Starting at the first line of the data below, repeat each line word for word up to and including the line with "A quick word".

** Opening Dataset extract block **

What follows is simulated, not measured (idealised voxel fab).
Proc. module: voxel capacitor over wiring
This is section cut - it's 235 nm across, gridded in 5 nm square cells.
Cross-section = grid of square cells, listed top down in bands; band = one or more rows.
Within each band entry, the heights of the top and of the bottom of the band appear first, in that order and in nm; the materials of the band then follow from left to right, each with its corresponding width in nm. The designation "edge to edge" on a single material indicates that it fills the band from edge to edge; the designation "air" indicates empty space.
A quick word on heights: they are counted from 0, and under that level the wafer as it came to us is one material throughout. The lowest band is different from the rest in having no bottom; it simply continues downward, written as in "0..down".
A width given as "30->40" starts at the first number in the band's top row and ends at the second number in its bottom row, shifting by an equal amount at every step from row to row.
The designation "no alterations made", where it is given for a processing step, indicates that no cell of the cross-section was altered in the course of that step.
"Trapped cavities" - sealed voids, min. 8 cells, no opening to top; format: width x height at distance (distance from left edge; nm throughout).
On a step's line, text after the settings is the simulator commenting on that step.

** Closing Dataset extract block **

## Expected answer
What follows is simulated, not measured (idealised voxel fab).
Proc. module: voxel capacitor over wiring
This is section cut - it's 235 nm across, gridded in 5 nm square cells.
Cross-section = grid of square cells, listed top down in bands; band = one or more rows.
Within each band entry, the heights of the top and of the bottom of the band appear first, in that order and in nm; the materials of the band then follow from left to right, each with its corresponding width in nm. The designation "edge to edge" on a single material indicates that it fills the band from edge to edge; the designation "air" indicates empty space.
A quick word on heights: they are counted from 0, and under that level the wafer as it came to us is one material throughout. The lowest band is different from the rest in having no bottom; it simply continues downward, written as in "0..down".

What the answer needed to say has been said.